Dataset content:
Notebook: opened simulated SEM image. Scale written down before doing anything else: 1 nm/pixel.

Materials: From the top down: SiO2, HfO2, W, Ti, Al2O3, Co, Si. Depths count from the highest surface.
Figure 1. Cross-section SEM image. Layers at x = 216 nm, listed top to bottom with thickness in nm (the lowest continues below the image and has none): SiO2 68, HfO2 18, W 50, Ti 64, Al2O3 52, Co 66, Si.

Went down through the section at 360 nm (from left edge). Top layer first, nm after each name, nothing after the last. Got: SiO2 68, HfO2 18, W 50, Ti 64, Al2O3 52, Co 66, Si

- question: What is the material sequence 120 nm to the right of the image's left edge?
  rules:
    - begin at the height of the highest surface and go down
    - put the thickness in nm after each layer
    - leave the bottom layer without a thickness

Work request: All of the material must be written out again without any change.

Task output:
Notebook: opened simulated SEM image. Scale written down before doing anything else: 1 nm/pixel.

Materials: From the top down: SiO2, HfO2, W, Ti, Al2O3, Co, Si. Depths count from the highest surface.
Figure 1. Cross-section SEM image. Layers at x = 216 nm, listed top to bottom with thickness in nm (the lowest continues below the image and has none): SiO2 68, HfO2 18, W 50, Ti 64, Al2O3 52, Co 66, Si.

Went down through the section at 360 nm (from left edge). Top layer first, nm after each name, nothing after the last. Got: SiO2 68, HfO2 18, W 50, Ti 64, Al2O3 52, Co 66, Si

- question: What is the material sequence 120 nm to the right of the image's left edge?
  rules:
    - begin at the height of the highest surface and go down
    - put the thickness in nm after each layer
    - leave the bottom layer without a thickness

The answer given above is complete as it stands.